++++ Extracted records
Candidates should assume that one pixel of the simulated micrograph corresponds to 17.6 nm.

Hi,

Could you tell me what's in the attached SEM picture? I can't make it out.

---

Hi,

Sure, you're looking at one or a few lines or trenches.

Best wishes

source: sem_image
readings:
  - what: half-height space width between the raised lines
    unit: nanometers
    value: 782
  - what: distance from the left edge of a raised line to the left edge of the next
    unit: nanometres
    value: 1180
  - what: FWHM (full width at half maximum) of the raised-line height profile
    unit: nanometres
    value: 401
++++++++

**Work task:** Which lines should be output? Exactly those from the first line of the data through the line containing "Best wishes", inclusive.

**Written solution:**
Candidates should assume that one pixel of the simulated micrograph corresponds to 17.6 nm.

Hi,

Could you tell me what's in the attached SEM picture? I can't make it out.

---

Hi,

Sure, you're looking at one or a few lines or trenches.

Best wishes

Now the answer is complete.